** Supplied information follows **
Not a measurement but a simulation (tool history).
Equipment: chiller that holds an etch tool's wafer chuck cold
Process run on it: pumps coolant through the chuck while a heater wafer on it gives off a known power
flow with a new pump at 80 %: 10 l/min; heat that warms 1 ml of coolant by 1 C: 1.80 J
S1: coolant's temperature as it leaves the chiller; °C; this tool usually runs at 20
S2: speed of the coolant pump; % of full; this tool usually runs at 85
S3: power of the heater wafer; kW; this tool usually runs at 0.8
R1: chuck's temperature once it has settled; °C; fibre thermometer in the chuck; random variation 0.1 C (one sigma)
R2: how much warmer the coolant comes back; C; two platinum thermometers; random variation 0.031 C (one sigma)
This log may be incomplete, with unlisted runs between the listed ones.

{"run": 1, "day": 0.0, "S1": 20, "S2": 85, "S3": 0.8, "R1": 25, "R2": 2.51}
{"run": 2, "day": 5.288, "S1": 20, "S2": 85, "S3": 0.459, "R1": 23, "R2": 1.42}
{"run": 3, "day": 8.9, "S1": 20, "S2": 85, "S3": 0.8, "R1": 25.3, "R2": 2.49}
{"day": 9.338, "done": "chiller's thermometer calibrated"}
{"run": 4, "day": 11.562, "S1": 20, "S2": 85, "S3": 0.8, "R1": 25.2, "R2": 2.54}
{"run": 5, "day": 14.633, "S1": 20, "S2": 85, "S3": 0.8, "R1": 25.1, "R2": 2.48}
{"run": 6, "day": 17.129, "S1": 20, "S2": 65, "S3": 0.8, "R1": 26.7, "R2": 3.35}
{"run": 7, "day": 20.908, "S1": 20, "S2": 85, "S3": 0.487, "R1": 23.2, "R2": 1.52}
** End of Supplied information **

◆ Required action ◆
The records above should be restated word for word in their entirety.

◆ Expected answer ◆
Not a measurement but a simulation (tool history).
Equipment: chiller that holds an etch tool's wafer chuck cold
Process run on it: pumps coolant through the chuck while a heater wafer on it gives off a known power
flow with a new pump at 80 %: 10 l/min; heat that warms 1 ml of coolant by 1 C: 1.80 J
S1: coolant's temperature as it leaves the chiller; °C; this tool usually runs at 20
S2: speed of the coolant pump; % of full; this tool usually runs at 85
S3: power of the heater wafer; kW; this tool usually runs at 0.8
R1: chuck's temperature once it has settled; °C; fibre thermometer in the chuck; random variation 0.1 C (one sigma)
R2: how much warmer the coolant comes back; C; two platinum thermometers; random variation 0.031 C (one sigma)
This log may be incomplete, with unlisted runs between the listed ones.

{"run": 1, "day": 0.0, "S1": 20, "S2": 85, "S3": 0.8, "R1": 25, "R2": 2.51}
{"run": 2, "day": 5.288, "S1": 20, "S2": 85, "S3": 0.459, "R1": 23, "R2": 1.42}
{"run": 3, "day": 8.9, "S1": 20, "S2": 85, "S3": 0.8, "R1": 25.3, "R2": 2.49}
{"day": 9.338, "done": "chiller's thermometer calibrated"}
{"run": 4, "day": 11.562, "S1": 20, "S2": 85, "S3": 0.8, "R1": 25.2, "R2": 2.54}
{"run": 5, "day": 14.633, "S1": 20, "S2": 85, "S3": 0.8, "R1": 25.1, "R2": 2.48}
{"run": 6, "day": 17.129, "S1": 20, "S2": 65, "S3": 0.8, "R1": 26.7, "R2": 3.35}
{"run": 7, "day": 20.908, "S1": 20, "S2": 85, "S3": 0.487, "R1": 23.2, "R2": 1.52}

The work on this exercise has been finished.